Go through the entries below from the first line and output each one exactly, up to and including the line with "24,1351.9,600,165,452.4,192.6".

→ Data
:::::

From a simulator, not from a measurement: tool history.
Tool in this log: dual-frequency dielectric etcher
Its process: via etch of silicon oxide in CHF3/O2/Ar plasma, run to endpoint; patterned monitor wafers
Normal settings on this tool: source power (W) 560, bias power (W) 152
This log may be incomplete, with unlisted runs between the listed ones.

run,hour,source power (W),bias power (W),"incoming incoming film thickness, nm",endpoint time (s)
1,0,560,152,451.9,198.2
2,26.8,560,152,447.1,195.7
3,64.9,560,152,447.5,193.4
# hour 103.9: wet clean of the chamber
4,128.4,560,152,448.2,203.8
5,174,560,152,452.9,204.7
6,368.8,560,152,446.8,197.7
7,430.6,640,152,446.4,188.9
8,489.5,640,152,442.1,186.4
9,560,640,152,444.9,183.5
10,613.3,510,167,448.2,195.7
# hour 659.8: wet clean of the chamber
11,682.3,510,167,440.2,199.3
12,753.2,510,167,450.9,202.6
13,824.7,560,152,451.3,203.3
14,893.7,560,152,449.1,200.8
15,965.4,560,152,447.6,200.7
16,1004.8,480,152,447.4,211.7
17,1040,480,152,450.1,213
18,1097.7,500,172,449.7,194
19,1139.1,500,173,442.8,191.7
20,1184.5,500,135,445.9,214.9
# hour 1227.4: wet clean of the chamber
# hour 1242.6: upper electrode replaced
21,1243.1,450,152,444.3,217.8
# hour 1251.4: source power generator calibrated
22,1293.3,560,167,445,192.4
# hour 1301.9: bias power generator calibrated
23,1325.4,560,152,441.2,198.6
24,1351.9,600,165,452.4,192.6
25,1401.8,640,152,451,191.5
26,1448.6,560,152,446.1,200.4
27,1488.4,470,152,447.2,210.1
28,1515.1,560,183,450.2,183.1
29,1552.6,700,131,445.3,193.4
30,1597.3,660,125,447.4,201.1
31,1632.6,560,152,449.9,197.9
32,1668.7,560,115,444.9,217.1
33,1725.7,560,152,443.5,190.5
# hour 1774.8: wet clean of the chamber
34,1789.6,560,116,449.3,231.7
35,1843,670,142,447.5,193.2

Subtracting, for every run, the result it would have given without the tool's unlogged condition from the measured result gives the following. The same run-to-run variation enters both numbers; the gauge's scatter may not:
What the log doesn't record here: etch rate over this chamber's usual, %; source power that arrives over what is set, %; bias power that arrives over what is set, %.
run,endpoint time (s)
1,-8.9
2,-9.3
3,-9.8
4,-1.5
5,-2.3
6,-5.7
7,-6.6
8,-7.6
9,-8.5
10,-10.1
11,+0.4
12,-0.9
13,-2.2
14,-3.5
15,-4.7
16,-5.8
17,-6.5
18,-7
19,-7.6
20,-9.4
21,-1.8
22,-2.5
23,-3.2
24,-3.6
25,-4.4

:::::

→ Written answer
From a simulator, not from a measurement: tool history.
Tool in this log: dual-frequency dielectric etcher
Its process: via etch of silicon oxide in CHF3/O2/Ar plasma, run to endpoint; patterned monitor wafers
Normal settings on this tool: source power (W) 560, bias power (W) 152
This log may be incomplete, with unlisted runs between the listed ones.

run,hour,source power (W),bias power (W),"incoming incoming film thickness, nm",endpoint time (s)
1,0,560,152,451.9,198.2
2,26.8,560,152,447.1,195.7
3,64.9,560,152,447.5,193.4
# hour 103.9: wet clean of the chamber
4,128.4,560,152,448.2,203.8
5,174,560,152,452.9,204.7
6,368.8,560,152,446.8,197.7
7,430.6,640,152,446.4,188.9
8,489.5,640,152,442.1,186.4
9,560,640,152,444.9,183.5
10,613.3,510,167,448.2,195.7
# hour 659.8: wet clean of the chamber
11,682.3,510,167,440.2,199.3
12,753.2,510,167,450.9,202.6
13,824.7,560,152,451.3,203.3
14,893.7,560,152,449.1,200.8
15,965.4,560,152,447.6,200.7
16,1004.8,480,152,447.4,211.7
17,1040,480,152,450.1,213
18,1097.7,500,172,449.7,194
19,1139.1,500,173,442.8,191.7
20,1184.5,500,135,445.9,214.9
# hour 1227.4: wet clean of the chamber
# hour 1242.6: upper electrode replaced
21,1243.1,450,152,444.3,217.8
# hour 1251.4: source power generator calibrated
22,1293.3,560,167,445,192.4
# hour 1301.9: bias power generator calibrated
23,1325.4,560,152,441.2,198.6
24,1351.9,600,165,452.4,192.6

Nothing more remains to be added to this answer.